Segment Start: Given data

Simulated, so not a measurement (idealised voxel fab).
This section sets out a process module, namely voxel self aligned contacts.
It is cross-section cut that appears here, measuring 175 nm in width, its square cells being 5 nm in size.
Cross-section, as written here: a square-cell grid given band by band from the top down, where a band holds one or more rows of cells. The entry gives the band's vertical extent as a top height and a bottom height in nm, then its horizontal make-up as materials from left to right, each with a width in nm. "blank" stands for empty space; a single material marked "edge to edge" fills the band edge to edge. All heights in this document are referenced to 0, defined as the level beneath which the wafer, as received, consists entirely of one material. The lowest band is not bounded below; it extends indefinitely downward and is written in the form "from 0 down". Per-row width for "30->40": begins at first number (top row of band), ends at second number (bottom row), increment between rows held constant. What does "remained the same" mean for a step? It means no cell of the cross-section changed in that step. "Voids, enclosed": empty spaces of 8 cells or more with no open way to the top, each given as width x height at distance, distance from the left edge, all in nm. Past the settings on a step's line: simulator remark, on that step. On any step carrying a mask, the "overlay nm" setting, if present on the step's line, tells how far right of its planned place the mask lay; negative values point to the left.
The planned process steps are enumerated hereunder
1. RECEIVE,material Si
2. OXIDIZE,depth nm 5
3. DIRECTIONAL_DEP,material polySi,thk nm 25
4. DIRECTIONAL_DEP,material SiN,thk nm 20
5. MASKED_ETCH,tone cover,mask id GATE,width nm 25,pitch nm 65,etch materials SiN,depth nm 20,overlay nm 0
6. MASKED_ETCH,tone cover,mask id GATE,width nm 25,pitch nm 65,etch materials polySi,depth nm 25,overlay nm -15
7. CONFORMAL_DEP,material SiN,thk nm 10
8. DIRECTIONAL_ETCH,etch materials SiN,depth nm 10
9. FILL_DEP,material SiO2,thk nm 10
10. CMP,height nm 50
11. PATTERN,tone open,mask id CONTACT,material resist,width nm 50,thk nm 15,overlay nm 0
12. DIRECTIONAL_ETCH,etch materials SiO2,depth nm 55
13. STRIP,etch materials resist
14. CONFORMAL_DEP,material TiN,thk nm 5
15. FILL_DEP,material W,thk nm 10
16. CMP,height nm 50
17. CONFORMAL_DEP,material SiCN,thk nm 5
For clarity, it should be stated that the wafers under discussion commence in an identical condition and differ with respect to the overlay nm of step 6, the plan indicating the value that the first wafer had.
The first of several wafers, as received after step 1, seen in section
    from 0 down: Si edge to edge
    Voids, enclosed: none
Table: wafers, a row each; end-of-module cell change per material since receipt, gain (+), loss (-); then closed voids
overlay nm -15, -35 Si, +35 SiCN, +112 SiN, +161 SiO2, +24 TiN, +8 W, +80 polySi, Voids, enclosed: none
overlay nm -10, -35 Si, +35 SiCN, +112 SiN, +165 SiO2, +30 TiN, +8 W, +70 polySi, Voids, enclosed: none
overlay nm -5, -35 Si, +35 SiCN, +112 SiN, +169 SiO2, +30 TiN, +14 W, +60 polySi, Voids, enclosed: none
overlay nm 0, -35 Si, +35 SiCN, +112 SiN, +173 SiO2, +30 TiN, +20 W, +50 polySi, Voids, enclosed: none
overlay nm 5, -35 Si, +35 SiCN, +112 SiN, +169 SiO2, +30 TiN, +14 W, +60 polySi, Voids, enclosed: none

Segment End: Given data

> [Requirement]: Everything above from the line containing "17. CONFORMAL_DEP,material SiCN,thk nm 5" down to the line containing "overlay nm 0, -35" is to be transcribed exactly, with both of those lines included and nothing else added.

> [Exercise solution]:
17. CONFORMAL_DEP,material SiCN,thk nm 5
For clarity, it should be stated that the wafers under discussion commence in an identical condition and differ with respect to the overlay nm of step 6, the plan indicating the value that the first wafer had.
The first of several wafers, as received after step 1, seen in section
    from 0 down: Si edge to edge
    Voids, enclosed: none
Table: wafers, a row each; end-of-module cell change per material since receipt, gain (+), loss (-); then closed voids
overlay nm -15, -35 Si, +35 SiCN, +112 SiN, +161 SiO2, +24 TiN, +8 W, +80 polySi, Voids, enclosed: none
overlay nm -10, -35 Si, +35 SiCN, +112 SiN, +165 SiO2, +30 TiN, +8 W, +70 polySi, Voids, enclosed: none
overlay nm -5, -35 Si, +35 SiCN, +112 SiN, +169 SiO2, +30 TiN, +14 W, +60 polySi, Voids, enclosed: none
overlay nm 0, -35 Si, +35 SiCN, +112 SiN, +173 SiO2, +30 TiN, +20 W, +50 polySi, Voids, enclosed: none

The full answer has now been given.